[Data provided — start]

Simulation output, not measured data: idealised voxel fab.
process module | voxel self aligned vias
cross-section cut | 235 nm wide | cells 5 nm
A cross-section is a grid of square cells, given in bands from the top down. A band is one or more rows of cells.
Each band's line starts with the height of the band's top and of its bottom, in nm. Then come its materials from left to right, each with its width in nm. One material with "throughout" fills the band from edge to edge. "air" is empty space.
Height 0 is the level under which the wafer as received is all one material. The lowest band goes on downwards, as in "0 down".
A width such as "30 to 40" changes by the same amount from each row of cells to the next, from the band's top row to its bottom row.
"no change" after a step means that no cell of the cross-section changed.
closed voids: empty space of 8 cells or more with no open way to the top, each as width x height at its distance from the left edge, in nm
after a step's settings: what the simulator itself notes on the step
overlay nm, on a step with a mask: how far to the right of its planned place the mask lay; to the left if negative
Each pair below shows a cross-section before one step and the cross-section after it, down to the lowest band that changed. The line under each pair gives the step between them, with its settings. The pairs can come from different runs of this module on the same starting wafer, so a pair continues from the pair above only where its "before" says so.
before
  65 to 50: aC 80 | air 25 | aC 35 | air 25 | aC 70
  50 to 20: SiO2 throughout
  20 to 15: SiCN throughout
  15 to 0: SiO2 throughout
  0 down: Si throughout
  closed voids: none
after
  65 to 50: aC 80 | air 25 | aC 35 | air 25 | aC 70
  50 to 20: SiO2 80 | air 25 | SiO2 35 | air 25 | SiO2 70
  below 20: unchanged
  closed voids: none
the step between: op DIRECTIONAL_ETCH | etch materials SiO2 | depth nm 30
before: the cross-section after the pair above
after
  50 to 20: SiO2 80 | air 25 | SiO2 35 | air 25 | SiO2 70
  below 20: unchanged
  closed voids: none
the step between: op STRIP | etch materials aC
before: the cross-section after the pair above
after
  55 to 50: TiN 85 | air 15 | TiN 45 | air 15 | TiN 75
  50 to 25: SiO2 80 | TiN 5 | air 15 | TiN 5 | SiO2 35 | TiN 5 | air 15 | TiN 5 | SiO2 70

[Data provided — finish]

→ Assigned task: Output exactly one stretch of the listing: from the line containing "A cross-section is" through the line containing "overlay nm, on", both end lines included.

→ Task output:
A cross-section is a grid of square cells, given in bands from the top down. A band is one or more rows of cells.
Each band's line starts with the height of the band's top and of its bottom, in nm. Then come its materials from left to right, each with its width in nm. One material with "throughout" fills the band from edge to edge. "air" is empty space.
Height 0 is the level under which the wafer as received is all one material. The lowest band goes on downwards, as in "0 down".
A width such as "30 to 40" changes by the same amount from each row of cells to the next, from the band's top row to its bottom row.
"no change" after a step means that no cell of the cross-section changed.
closed voids: empty space of 8 cells or more with no open way to the top, each as width x height at its distance from the left edge, in nm
after a step's settings: what the simulator itself notes on the step
overlay nm, on a step with a mask: how far to the right of its planned place the mask lay; to the left if negative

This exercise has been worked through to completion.